_Dataset records_
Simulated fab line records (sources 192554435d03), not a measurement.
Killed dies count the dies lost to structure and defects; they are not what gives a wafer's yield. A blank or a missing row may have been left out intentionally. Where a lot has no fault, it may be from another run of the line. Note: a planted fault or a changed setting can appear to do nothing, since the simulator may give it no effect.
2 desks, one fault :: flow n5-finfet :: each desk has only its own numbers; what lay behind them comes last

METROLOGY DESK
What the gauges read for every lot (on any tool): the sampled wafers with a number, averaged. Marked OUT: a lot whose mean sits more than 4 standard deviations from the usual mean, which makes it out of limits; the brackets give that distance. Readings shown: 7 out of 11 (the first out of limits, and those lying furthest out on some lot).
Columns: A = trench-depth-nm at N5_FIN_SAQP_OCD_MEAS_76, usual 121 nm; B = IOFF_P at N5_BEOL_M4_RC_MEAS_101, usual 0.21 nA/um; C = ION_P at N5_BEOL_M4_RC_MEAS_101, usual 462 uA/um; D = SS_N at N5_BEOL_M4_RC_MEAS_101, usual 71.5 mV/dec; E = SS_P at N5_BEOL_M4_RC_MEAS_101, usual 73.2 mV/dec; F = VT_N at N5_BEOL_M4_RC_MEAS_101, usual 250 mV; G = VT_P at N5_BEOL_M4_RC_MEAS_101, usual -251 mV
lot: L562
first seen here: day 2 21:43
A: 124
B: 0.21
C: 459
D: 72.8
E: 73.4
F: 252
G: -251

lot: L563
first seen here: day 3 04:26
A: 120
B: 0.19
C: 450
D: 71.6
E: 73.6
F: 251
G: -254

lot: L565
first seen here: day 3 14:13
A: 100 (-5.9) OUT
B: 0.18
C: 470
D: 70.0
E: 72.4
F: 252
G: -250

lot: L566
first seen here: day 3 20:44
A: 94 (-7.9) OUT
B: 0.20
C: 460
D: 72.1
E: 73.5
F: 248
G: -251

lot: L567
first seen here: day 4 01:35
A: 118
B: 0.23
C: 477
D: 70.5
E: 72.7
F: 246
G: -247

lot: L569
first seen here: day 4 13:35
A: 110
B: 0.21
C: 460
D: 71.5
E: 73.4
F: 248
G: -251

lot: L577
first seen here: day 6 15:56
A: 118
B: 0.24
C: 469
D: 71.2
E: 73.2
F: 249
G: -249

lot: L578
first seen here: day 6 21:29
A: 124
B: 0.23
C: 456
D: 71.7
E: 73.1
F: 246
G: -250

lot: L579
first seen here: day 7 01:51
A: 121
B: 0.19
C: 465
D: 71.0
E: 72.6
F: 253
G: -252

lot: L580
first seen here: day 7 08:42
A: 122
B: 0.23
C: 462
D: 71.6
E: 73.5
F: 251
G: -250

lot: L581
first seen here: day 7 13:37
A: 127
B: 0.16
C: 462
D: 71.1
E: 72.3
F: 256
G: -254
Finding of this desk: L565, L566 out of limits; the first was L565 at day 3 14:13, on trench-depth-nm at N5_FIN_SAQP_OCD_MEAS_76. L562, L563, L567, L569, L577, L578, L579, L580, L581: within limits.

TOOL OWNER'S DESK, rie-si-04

_Brief_
Return the entries exactly through the "METROLOGY DESK" line.

_Task output_
Simulated fab line records (sources 192554435d03), not a measurement.
Killed dies count the dies lost to structure and defects; they are not what gives a wafer's yield. A blank or a missing row may have been left out intentionally. Where a lot has no fault, it may be from another run of the line. Note: a planted fault or a changed setting can appear to do nothing, since the simulator may give it no effect.
2 desks, one fault :: flow n5-finfet :: each desk has only its own numbers; what lay behind them comes last

METROLOGY DESK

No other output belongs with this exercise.